Records shown:
┌──

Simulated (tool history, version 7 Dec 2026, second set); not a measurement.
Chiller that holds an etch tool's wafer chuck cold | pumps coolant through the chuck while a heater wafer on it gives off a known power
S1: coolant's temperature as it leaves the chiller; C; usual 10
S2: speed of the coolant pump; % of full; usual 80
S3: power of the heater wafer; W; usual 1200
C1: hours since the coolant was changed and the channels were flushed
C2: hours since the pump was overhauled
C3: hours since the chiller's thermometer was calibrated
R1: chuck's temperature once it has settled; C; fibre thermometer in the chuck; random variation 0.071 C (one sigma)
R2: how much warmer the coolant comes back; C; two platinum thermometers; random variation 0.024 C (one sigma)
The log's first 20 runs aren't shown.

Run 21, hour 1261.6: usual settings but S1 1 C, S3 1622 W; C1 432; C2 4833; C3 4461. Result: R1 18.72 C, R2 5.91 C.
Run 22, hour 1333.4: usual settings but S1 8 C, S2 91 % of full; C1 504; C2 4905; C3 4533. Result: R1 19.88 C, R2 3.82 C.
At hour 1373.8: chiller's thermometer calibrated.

└──

Restate, word for word and with nothing added, the lines from the first line of the listing through the one where "C3: hours since" stands.

Simulated (tool history, version 7 Dec 2026, second set); not a measurement.
Chiller that holds an etch tool's wafer chuck cold | pumps coolant through the chuck while a heater wafer on it gives off a known power
S1: coolant's temperature as it leaves the chiller; C; usual 10
S2: speed of the coolant pump; % of full; usual 80
S3: power of the heater wafer; W; usual 1200
C1: hours since the coolant was changed and the channels were flushed
C2: hours since the pump was overhauled
C3: hours since the chiller's thermometer was calibrated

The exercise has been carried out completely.